ASSIGNMENT |
Every record shown here must be duplicated without change.

MATERIAL SHOWN |
-*-

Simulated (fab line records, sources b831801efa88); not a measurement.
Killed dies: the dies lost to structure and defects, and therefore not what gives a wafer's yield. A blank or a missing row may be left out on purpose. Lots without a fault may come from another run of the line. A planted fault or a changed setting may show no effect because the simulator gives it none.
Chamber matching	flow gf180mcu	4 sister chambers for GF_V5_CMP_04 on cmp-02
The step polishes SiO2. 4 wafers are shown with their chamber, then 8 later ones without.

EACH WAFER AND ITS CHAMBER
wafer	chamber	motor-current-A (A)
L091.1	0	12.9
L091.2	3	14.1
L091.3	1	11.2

-*-

EXERCISE OUTPUT |
Simulated (fab line records, sources b831801efa88); not a measurement.
Killed dies: the dies lost to structure and defects, and therefore not what gives a wafer's yield. A blank or a missing row may be left out on purpose. Lots without a fault may come from another run of the line. A planted fault or a changed setting may show no effect because the simulator gives it none.
Chamber matching	flow gf180mcu	4 sister chambers for GF_V5_CMP_04 on cmp-02
The step polishes SiO2. 4 wafers are shown with their chamber, then 8 later ones without.

EACH WAFER AND ITS CHAMBER
wafer	chamber	motor-current-A (A)
L091.1	0	12.9
L091.2	3	14.1
L091.3	1	11.2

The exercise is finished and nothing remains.